- Opening Delimiter -

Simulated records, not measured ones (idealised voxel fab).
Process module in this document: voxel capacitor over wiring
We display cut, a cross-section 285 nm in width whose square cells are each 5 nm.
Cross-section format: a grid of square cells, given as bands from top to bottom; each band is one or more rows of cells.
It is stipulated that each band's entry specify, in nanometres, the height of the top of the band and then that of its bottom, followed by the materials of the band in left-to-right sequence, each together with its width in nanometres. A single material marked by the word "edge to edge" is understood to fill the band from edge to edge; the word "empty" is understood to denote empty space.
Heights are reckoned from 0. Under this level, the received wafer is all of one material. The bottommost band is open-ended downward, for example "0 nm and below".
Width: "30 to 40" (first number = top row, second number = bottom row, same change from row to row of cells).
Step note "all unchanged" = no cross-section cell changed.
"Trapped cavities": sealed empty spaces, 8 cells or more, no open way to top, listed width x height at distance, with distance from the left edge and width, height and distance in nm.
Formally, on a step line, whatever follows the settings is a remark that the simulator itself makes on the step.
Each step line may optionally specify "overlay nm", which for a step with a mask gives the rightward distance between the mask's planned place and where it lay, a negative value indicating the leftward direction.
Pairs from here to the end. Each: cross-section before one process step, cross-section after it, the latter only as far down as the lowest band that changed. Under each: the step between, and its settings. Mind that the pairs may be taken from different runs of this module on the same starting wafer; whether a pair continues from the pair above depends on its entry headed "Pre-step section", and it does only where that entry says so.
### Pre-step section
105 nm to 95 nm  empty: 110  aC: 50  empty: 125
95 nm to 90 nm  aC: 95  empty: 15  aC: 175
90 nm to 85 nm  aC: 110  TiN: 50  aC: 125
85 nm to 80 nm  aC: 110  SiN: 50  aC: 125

- Closing Delimiter -

● **WORK ITEM**: The answer should be an exact copy of the data.

● **ANSWER SPACE**:
Simulated records, not measured ones (idealised voxel fab).
Process module in this document: voxel capacitor over wiring
We display cut, a cross-section 285 nm in width whose square cells are each 5 nm.
Cross-section format: a grid of square cells, given as bands from top to bottom; each band is one or more rows of cells.
It is stipulated that each band's entry specify, in nanometres, the height of the top of the band and then that of its bottom, followed by the materials of the band in left-to-right sequence, each together with its width in nanometres. A single material marked by the word "edge to edge" is understood to fill the band from edge to edge; the word "empty" is understood to denote empty space.
Heights are reckoned from 0. Under this level, the received wafer is all of one material. The bottommost band is open-ended downward, for example "0 nm and below".
Width: "30 to 40" (first number = top row, second number = bottom row, same change from row to row of cells).
Step note "all unchanged" = no cross-section cell changed.
"Trapped cavities": sealed empty spaces, 8 cells or more, no open way to top, listed width x height at distance, with distance from the left edge and width, height and distance in nm.
Formally, on a step line, whatever follows the settings is a remark that the simulator itself makes on the step.
Each step line may optionally specify "overlay nm", which for a step with a mask gives the rightward distance between the mask's planned place and where it lay, a negative value indicating the leftward direction.
Pairs from here to the end. Each: cross-section before one process step, cross-section after it, the latter only as far down as the lowest band that changed. Under each: the step between, and its settings. Mind that the pairs may be taken from different runs of this module on the same starting wafer; whether a pair continues from the pair above depends on its entry headed "Pre-step section", and it does only where that entry says so.
### Pre-step section
105 nm to 95 nm  empty: 110  aC: 50  empty: 125
95 nm to 90 nm  aC: 95  empty: 15  aC: 175
90 nm to 85 nm  aC: 110  TiN: 50  aC: 125
85 nm to 80 nm  aC: 110  SiN: 50  aC: 125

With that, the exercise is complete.